## WORK ITEM
Restate the records below word for word.

==========

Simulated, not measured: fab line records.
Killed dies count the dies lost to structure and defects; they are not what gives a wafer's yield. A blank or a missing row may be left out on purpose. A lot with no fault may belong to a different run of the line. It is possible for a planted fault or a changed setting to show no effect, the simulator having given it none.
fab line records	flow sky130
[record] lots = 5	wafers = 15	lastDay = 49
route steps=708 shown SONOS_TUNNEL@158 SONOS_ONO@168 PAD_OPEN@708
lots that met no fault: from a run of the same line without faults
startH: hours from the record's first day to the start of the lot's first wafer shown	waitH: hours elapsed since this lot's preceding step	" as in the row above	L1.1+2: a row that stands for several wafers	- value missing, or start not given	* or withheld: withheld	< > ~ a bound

==========

## ANSWER AREA
Simulated, not measured: fab line records.
Killed dies count the dies lost to structure and defects; they are not what gives a wafer's yield. A blank or a missing row may be left out on purpose. A lot with no fault may belong to a different run of the line. It is possible for a planted fault or a changed setting to show no effect, the simulator having given it none.
fab line records	flow sky130
[record] lots = 5	wafers = 15	lastDay = 49
route steps=708 shown SONOS_TUNNEL@158 SONOS_ONO@168 PAD_OPEN@708
lots that met no fault: from a run of the same line without faults
startH: hours from the record's first day to the start of the lot's first wafer shown	waitH: hours elapsed since this lot's preceding step	" as in the row above	L1.1+2: a row that stands for several wafers	- value missing, or start not given	* or withheld: withheld	< > ~ a bound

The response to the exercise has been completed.